Work order -
Please copy the leading lines of the entries below exactly, concluding with the line in which "Each place is" occurs.

Dataset entries -
+---+

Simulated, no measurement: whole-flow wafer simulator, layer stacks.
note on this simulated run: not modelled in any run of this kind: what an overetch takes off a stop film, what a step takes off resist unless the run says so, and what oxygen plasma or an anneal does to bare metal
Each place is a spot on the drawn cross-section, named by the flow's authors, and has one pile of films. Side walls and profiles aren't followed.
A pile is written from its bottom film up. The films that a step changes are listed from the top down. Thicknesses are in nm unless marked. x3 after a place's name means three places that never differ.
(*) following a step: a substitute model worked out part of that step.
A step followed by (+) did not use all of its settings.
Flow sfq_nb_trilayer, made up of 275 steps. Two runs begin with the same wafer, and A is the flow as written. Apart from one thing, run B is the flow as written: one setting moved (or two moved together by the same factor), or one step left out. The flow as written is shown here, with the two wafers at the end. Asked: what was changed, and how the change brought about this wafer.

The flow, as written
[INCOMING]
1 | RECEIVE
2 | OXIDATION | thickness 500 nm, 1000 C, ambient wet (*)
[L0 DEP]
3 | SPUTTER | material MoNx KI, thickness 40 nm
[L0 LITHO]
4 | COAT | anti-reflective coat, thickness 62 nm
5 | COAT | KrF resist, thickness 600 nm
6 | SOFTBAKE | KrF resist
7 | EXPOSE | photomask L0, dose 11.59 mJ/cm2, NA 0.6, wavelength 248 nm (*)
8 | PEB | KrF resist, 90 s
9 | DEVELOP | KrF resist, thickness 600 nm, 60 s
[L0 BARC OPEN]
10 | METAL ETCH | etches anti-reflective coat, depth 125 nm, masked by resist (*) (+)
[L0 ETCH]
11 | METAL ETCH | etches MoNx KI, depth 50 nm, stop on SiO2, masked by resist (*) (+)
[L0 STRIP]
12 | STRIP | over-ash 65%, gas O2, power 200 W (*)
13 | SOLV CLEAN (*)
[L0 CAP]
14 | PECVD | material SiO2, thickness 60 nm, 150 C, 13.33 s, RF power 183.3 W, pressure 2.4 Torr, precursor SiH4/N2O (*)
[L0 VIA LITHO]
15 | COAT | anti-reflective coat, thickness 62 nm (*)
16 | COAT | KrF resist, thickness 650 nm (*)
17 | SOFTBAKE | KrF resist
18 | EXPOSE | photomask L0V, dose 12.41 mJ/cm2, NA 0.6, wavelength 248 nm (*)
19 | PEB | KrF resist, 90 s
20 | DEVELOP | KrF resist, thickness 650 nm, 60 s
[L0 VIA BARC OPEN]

+---+

Reply -
Simulated, no measurement: whole-flow wafer simulator, layer stacks.
note on this simulated run: not modelled in any run of this kind: what an overetch takes off a stop film, what a step takes off resist unless the run says so, and what oxygen plasma or an anneal does to bare metal
Each place is a spot on the drawn cross-section, named by the flow's authors, and has one pile of films. Side walls and profiles aren't followed.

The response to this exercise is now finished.